[Data shown]

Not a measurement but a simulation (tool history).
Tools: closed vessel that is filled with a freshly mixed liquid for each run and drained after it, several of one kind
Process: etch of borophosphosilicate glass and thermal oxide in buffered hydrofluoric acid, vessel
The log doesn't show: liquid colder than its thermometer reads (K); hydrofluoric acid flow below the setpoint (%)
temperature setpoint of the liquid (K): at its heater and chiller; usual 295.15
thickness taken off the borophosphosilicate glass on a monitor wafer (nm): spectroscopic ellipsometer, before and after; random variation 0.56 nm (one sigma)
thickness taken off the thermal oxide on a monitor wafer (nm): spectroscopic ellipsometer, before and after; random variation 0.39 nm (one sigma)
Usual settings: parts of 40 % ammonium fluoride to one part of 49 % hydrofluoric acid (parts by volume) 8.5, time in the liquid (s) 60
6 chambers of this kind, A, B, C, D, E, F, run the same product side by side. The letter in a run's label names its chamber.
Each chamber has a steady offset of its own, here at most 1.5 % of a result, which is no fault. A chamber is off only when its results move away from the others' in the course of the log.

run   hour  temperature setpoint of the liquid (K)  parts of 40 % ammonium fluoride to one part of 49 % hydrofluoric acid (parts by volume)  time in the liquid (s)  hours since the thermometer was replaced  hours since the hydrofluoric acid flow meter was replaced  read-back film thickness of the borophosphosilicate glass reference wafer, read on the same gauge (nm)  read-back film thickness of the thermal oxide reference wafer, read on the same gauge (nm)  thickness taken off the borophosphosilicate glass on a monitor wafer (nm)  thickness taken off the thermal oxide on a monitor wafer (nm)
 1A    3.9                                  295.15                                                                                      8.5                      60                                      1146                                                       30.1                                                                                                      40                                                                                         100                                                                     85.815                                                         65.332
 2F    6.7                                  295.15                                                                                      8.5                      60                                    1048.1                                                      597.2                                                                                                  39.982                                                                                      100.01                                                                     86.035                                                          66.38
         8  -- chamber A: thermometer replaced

[/Data shown]

Reproduce only the lines above spanning from the line containing "Usual settings: parts" through the line containing "Each chamber has", word for word.

Usual settings: parts of 40 % ammonium fluoride to one part of 49 % hydrofluoric acid (parts by volume) 8.5, time in the liquid (s) 60
6 chambers of this kind, A, B, C, D, E, F, run the same product side by side. The letter in a run's label names its chamber.
Each chamber has a steady offset of its own, here at most 1.5 % of a result, which is no fault. A chamber is off only when its results move away from the others' in the course of the log.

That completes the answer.